[Source information Boundary: Start]

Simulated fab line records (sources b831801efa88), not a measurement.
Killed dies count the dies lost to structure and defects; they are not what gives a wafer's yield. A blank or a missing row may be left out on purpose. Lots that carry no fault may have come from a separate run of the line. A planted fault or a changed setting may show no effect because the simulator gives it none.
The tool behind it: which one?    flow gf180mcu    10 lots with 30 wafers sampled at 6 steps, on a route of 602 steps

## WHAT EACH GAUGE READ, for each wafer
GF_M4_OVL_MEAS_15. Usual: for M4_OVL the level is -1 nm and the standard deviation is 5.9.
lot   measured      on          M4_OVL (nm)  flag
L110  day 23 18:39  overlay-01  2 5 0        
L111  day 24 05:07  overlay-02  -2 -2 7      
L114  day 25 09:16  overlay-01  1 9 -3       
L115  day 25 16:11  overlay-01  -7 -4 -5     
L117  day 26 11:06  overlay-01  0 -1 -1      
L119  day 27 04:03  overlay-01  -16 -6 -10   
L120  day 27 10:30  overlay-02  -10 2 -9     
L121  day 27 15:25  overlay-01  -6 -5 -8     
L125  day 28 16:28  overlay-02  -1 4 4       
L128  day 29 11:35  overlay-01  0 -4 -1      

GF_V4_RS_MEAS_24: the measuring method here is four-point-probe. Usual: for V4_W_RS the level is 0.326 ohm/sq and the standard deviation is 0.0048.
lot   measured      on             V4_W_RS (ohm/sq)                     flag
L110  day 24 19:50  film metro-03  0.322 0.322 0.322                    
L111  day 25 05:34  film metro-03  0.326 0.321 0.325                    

[Source information Boundary: End]

Work order: Set down every entry again, word for word.

Task result:
Simulated fab line records (sources b831801efa88), not a measurement.
Killed dies count the dies lost to structure and defects; they are not what gives a wafer's yield. A blank or a missing row may be left out on purpose. Lots that carry no fault may have come from a separate run of the line. A planted fault or a changed setting may show no effect because the simulator gives it none.
The tool behind it: which one?    flow gf180mcu    10 lots with 30 wafers sampled at 6 steps, on a route of 602 steps

## WHAT EACH GAUGE READ, for each wafer
GF_M4_OVL_MEAS_15. Usual: for M4_OVL the level is -1 nm and the standard deviation is 5.9.
lot   measured      on          M4_OVL (nm)  flag
L110  day 23 18:39  overlay-01  2 5 0        
L111  day 24 05:07  overlay-02  -2 -2 7      
L114  day 25 09:16  overlay-01  1 9 -3       
L115  day 25 16:11  overlay-01  -7 -4 -5     
L117  day 26 11:06  overlay-01  0 -1 -1      
L119  day 27 04:03  overlay-01  -16 -6 -10   
L120  day 27 10:30  overlay-02  -10 2 -9     
L121  day 27 15:25  overlay-01  -6 -5 -8     
L125  day 28 16:28  overlay-02  -1 4 4       
L128  day 29 11:35  overlay-01  0 -4 -1      

GF_V4_RS_MEAS_24: the measuring method here is four-point-probe. Usual: for V4_W_RS the level is 0.326 ohm/sq and the standard deviation is 0.0048.
lot   measured      on             V4_W_RS (ohm/sq)                     flag
L110  day 24 19:50  film metro-03  0.322 0.322 0.322                    
L111  day 25 05:34  film metro-03  0.326 0.321 0.325                    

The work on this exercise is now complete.